Please restate verbatim the lines that open the listing below, ending with the line in which "S1: temperature setpoint" occurs.

START Given data

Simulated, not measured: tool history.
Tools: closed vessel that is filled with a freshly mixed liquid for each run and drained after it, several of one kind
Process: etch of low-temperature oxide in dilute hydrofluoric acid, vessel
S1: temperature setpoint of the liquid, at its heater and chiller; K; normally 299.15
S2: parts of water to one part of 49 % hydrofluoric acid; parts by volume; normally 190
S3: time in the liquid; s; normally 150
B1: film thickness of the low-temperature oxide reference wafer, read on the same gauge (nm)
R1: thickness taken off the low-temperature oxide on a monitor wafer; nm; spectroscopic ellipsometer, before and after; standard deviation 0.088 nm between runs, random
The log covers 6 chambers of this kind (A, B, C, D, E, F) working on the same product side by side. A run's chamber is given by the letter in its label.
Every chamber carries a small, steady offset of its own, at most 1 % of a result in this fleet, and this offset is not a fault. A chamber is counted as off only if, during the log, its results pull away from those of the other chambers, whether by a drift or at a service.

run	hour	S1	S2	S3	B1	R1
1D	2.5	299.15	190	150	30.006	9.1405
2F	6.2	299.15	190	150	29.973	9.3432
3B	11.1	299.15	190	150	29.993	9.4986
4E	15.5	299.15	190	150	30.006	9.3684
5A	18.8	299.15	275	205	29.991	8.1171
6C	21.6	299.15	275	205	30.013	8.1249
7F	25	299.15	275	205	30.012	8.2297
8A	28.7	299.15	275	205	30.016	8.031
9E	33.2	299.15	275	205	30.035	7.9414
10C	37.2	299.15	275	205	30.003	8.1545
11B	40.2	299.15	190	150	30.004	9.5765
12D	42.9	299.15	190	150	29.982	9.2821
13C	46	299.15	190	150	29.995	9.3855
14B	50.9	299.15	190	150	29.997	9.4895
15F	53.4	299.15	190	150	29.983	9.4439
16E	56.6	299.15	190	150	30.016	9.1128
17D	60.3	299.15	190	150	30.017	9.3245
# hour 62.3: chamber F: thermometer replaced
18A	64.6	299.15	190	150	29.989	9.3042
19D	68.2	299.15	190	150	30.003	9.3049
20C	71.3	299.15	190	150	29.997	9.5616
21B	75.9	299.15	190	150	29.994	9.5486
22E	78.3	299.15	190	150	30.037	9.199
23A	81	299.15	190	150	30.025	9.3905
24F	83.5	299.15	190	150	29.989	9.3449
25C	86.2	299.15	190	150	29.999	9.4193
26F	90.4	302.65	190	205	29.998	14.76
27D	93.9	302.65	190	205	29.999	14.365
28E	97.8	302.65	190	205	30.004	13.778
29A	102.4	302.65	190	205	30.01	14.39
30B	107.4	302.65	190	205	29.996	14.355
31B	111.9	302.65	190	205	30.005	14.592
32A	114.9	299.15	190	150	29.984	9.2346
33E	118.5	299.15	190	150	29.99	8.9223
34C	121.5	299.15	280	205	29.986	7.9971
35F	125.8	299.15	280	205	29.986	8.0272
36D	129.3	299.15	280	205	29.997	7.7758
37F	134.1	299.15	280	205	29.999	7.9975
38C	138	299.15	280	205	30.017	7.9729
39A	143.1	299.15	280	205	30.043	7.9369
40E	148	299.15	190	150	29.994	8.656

END Given data

| Solution |
Simulated, not measured: tool history.
Tools: closed vessel that is filled with a freshly mixed liquid for each run and drained after it, several of one kind
Process: etch of low-temperature oxide in dilute hydrofluoric acid, vessel
S1: temperature setpoint of the liquid, at its heater and chiller; K; normally 299.15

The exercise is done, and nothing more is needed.